> _Work item_: Reprint the listing. Every line must match the original exactly.

> _Given entries_:
|---|

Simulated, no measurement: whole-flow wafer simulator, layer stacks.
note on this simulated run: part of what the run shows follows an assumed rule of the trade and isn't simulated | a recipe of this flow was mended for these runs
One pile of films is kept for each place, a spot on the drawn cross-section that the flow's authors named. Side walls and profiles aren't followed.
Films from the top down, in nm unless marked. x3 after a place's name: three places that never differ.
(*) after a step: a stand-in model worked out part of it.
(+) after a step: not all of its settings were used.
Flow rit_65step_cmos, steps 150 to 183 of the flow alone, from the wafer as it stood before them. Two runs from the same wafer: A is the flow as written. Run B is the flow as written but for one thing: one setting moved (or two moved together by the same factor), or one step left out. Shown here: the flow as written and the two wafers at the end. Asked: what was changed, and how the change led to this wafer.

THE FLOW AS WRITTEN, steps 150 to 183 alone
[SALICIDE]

|---|

> _Answer section_:
Simulated, no measurement: whole-flow wafer simulator, layer stacks.
note on this simulated run: part of what the run shows follows an assumed rule of the trade and isn't simulated | a recipe of this flow was mended for these runs
One pile of films is kept for each place, a spot on the drawn cross-section that the flow's authors named. Side walls and profiles aren't followed.
Films from the top down, in nm unless marked. x3 after a place's name: three places that never differ.
(*) after a step: a stand-in model worked out part of it.
(+) after a step: not all of its settings were used.
Flow rit_65step_cmos, steps 150 to 183 of the flow alone, from the wafer as it stood before them. Two runs from the same wafer: A is the flow as written. Run B is the flow as written but for one thing: one setting moved (or two moved together by the same factor), or one step left out. Shown here: the flow as written and the two wafers at the end. Asked: what was changed, and how the change led to this wafer.

THE FLOW AS WRITTEN, steps 150 to 183 alone
[SALICIDE]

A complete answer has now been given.